- Assigned task: Please reproduce the entries below exactly, starting at the first line and ending with the line that holds "(+) following a".

- Supplied records:
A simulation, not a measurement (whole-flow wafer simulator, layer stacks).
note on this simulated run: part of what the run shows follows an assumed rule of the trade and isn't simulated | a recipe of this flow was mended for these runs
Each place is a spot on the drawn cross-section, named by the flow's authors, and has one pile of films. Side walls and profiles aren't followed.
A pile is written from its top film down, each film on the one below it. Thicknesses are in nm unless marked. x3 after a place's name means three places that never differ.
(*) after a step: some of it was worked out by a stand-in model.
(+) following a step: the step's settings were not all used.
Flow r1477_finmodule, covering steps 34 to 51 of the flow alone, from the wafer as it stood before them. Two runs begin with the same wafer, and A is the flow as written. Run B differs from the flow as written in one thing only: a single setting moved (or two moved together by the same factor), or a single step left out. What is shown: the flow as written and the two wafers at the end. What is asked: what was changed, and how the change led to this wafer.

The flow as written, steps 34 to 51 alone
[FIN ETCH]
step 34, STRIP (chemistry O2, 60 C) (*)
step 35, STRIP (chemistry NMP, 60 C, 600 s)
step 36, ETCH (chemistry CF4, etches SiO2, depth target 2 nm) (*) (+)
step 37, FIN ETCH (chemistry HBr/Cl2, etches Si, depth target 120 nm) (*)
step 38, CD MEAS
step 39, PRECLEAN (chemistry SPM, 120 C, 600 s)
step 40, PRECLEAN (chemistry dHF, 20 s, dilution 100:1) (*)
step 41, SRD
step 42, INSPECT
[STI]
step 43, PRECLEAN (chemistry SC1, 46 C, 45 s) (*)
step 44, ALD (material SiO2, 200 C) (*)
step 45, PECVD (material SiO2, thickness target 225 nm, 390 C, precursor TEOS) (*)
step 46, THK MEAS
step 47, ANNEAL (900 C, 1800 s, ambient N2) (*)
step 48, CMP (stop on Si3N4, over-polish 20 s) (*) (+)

- Answer area:
A simulation, not a measurement (whole-flow wafer simulator, layer stacks).
note on this simulated run: part of what the run shows follows an assumed rule of the trade and isn't simulated | a recipe of this flow was mended for these runs
Each place is a spot on the drawn cross-section, named by the flow's authors, and has one pile of films. Side walls and profiles aren't followed.
A pile is written from its top film down, each film on the one below it. Thicknesses are in nm unless marked. x3 after a place's name means three places that never differ.
(*) after a step: some of it was worked out by a stand-in model.
(+) following a step: the step's settings were not all used.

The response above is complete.